Required action: Where the line containing "Which tool did" appears, end your copy; everything from the first line of the records below up to and including it must be reproduced exactly.

Records supplied:
________________
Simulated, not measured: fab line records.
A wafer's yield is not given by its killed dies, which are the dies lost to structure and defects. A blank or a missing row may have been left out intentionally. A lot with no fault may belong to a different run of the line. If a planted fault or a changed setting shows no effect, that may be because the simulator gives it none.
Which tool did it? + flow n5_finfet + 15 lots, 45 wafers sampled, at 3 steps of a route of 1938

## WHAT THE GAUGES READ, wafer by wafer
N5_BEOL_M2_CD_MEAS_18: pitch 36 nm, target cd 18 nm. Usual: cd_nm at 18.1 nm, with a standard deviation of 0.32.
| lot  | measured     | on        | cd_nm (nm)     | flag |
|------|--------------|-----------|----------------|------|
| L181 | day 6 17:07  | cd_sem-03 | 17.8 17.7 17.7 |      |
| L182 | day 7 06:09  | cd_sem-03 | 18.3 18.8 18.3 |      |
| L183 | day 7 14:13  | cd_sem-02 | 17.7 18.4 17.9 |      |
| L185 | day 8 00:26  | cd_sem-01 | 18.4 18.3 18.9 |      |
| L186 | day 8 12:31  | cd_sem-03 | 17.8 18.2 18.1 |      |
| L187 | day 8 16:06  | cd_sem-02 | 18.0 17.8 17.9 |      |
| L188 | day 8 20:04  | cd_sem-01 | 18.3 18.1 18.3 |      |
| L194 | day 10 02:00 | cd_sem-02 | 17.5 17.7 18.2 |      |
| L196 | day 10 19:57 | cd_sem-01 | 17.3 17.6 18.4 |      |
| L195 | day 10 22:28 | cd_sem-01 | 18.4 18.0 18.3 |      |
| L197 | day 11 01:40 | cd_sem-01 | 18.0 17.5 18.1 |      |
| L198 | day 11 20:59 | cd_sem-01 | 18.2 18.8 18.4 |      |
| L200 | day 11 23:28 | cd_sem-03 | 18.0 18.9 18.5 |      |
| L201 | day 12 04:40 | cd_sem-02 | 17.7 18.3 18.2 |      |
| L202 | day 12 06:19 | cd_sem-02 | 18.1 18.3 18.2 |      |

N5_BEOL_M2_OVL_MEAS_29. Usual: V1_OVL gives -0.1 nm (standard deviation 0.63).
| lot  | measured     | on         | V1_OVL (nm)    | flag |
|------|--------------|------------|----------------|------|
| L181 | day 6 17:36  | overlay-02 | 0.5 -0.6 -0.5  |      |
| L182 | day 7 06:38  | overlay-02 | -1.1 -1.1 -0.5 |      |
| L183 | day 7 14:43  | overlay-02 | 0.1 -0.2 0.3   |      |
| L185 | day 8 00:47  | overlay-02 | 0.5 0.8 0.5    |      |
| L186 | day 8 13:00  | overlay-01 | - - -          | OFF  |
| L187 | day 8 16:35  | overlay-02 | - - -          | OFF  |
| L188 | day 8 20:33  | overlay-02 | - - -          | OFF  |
________________

Response area:
Simulated, not measured: fab line records.
A wafer's yield is not given by its killed dies, which are the dies lost to structure and defects. A blank or a missing row may have been left out intentionally. A lot with no fault may belong to a different run of the line. If a planted fault or a changed setting shows no effect, that may be because the simulator gives it none.
Which tool did it? + flow n5_finfet + 15 lots, 45 wafers sampled, at 3 steps of a route of 1938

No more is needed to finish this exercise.